⁂

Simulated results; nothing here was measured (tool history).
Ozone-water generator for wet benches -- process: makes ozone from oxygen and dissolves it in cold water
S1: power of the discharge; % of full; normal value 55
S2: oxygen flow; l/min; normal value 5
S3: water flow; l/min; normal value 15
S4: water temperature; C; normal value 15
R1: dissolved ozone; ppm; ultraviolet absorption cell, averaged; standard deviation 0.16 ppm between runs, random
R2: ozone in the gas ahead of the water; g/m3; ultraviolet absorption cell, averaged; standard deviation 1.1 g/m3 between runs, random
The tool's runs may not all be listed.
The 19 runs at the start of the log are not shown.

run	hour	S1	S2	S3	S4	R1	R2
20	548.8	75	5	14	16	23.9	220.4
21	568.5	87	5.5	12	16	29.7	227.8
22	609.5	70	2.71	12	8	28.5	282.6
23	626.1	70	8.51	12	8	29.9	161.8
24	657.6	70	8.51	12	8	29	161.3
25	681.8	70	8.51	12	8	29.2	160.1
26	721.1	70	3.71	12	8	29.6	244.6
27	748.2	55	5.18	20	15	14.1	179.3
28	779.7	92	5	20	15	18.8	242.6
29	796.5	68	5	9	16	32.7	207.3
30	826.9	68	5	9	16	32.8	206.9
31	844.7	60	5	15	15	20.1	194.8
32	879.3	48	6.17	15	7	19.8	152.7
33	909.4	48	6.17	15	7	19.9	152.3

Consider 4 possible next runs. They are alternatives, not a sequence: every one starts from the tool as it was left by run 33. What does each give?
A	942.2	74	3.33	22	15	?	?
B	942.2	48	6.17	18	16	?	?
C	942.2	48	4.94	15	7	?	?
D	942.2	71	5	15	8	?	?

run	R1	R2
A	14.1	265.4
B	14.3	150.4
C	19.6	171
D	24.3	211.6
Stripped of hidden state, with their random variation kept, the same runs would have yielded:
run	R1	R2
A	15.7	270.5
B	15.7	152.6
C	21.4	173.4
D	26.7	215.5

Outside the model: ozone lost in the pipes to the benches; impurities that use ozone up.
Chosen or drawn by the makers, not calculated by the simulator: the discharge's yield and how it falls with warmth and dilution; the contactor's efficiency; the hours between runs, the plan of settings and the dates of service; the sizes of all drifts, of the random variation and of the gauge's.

⁂

* Exercise *
The line containing "Outside the model: ozone" marks the end: copy exactly every line from the top of the data above down to it, that line included.

* Task solution *
Simulated results; nothing here was measured (tool history).
Ozone-water generator for wet benches -- process: makes ozone from oxygen and dissolves it in cold water
S1: power of the discharge; % of full; normal value 55
S2: oxygen flow; l/min; normal value 5
S3: water flow; l/min; normal value 15
S4: water temperature; C; normal value 15
R1: dissolved ozone; ppm; ultraviolet absorption cell, averaged; standard deviation 0.16 ppm between runs, random
R2: ozone in the gas ahead of the water; g/m3; ultraviolet absorption cell, averaged; standard deviation 1.1 g/m3 between runs, random
The tool's runs may not all be listed.
The 19 runs at the start of the log are not shown.

run	hour	S1	S2	S3	S4	R1	R2
20	548.8	75	5	14	16	23.9	220.4
21	568.5	87	5.5	12	16	29.7	227.8
22	609.5	70	2.71	12	8	28.5	282.6
23	626.1	70	8.51	12	8	29.9	161.8
24	657.6	70	8.51	12	8	29	161.3
25	681.8	70	8.51	12	8	29.2	160.1
26	721.1	70	3.71	12	8	29.6	244.6
27	748.2	55	5.18	20	15	14.1	179.3
28	779.7	92	5	20	15	18.8	242.6
29	796.5	68	5	9	16	32.7	207.3
30	826.9	68	5	9	16	32.8	206.9
31	844.7	60	5	15	15	20.1	194.8
32	879.3	48	6.17	15	7	19.8	152.7
33	909.4	48	6.17	15	7	19.9	152.3

Consider 4 possible next runs. They are alternatives, not a sequence: every one starts from the tool as it was left by run 33. What does each give?
A	942.2	74	3.33	22	15	?	?
B	942.2	48	6.17	18	16	?	?
C	942.2	48	4.94	15	7	?	?
D	942.2	71	5	15	8	?	?

run	R1	R2
A	14.1	265.4
B	14.3	150.4
C	19.6	171
D	24.3	211.6
Stripped of hidden state, with their random variation kept, the same runs would have yielded:
run	R1	R2
A	15.7	270.5
B	15.7	152.6
C	21.4	173.4
D	26.7	215.5

Outside the model: ozone lost in the pipes to the benches; impurities that use ozone up.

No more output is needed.